:::::

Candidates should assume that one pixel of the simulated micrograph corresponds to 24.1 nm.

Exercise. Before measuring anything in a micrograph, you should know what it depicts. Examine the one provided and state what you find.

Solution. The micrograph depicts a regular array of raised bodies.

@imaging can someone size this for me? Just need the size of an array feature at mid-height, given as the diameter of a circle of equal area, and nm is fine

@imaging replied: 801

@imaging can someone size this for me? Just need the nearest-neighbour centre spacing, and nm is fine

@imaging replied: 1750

:::::

■ WORK TASK
Every entry must appear in the answer exactly as written.

■ TASK RESULT
Candidates should assume that one pixel of the simulated micrograph corresponds to 24.1 nm.

Exercise. Before measuring anything in a micrograph, you should know what it depicts. Examine the one provided and state what you find.

Solution. The micrograph depicts a regular array of raised bodies.

@imaging can someone size this for me? Just need the size of an array feature at mid-height, given as the diameter of a circle of equal area, and nm is fine

@imaging replied: 801

@imaging can someone size this for me? Just need the nearest-neighbour centre spacing, and nm is fine

@imaging replied: 1750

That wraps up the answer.